- Material supplied -
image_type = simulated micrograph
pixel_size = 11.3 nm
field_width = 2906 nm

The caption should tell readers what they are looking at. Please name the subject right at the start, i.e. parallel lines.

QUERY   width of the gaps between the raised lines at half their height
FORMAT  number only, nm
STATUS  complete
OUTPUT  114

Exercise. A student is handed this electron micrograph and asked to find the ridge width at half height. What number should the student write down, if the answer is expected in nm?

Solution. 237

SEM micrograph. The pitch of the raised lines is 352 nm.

- Exercise -
Please return all of the records exactly as they appear.

- Exercise result -
image_type = simulated micrograph
pixel_size = 11.3 nm
field_width = 2906 nm

The caption should tell readers what they are looking at. Please name the subject right at the start, i.e. parallel lines.

QUERY   width of the gaps between the raised lines at half their height
FORMAT  number only, nm
STATUS  complete
OUTPUT  114

Exercise. A student is handed this electron micrograph and asked to find the ridge width at half height. What number should the student write down, if the answer is expected in nm?

Solution. 237

SEM micrograph. The pitch of the raised lines is 352 nm.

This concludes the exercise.